Work instruction:
Give back the entries exactly, ending with the "<measurements>" line.

==============================

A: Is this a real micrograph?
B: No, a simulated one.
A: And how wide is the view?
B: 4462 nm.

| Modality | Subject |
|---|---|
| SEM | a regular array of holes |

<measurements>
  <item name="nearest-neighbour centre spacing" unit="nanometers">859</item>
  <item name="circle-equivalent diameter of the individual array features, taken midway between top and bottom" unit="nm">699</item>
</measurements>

==============================

Response:
A: Is this a real micrograph?
B: No, a simulated one.
A: And how wide is the view?
B: 4462 nm.

| Modality | Subject |
|---|---|
| SEM | a regular array of holes |

<measurements>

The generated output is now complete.